> **REQUIRED ACTION**: What you produce should match the records exactly, line for line.

> **DATA EXTRACT**:
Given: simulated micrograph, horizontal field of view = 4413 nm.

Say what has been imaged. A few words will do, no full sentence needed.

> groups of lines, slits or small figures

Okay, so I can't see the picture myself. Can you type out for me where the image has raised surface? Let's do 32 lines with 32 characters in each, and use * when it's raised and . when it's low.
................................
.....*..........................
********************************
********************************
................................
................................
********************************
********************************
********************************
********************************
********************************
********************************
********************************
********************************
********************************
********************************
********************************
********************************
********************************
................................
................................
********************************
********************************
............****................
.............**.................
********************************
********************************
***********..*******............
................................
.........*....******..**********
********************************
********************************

> **ANSWER BOX**:
Given: simulated micrograph, horizontal field of view = 4413 nm.

Say what has been imaged. A few words will do, no full sentence needed.

> groups of lines, slits or small figures

Okay, so I can't see the picture myself. Can you type out for me where the image has raised surface? Let's do 32 lines with 32 characters in each, and use * when it's raised and . when it's low.
................................
.....*..........................
********************************
********************************
................................
................................
********************************
********************************
********************************
********************************
********************************
********************************
********************************
********************************
********************************
********************************
********************************
********************************
********************************
................................
................................
********************************
********************************
............****................
.............**.................
********************************
********************************
***********..*******............
................................
.........*....******..**********
********************************
********************************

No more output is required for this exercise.